• WORK REQUEST: Could you retype every record below exactly as it appears?

⁂
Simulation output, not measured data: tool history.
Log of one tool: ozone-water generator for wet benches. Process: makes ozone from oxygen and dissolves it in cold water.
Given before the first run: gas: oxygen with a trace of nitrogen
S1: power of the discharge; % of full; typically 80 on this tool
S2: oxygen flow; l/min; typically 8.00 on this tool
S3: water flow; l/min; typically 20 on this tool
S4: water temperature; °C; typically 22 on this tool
⁂

• RESPONSE:
Simulation output, not measured data: tool history.
Log of one tool: ozone-water generator for wet benches. Process: makes ozone from oxygen and dissolves it in cold water.
Given before the first run: gas: oxygen with a trace of nitrogen
S1: power of the discharge; % of full; typically 80 on this tool
S2: oxygen flow; l/min; typically 8.00 on this tool
S3: water flow; l/min; typically 20 on this tool
S4: water temperature; °C; typically 22 on this tool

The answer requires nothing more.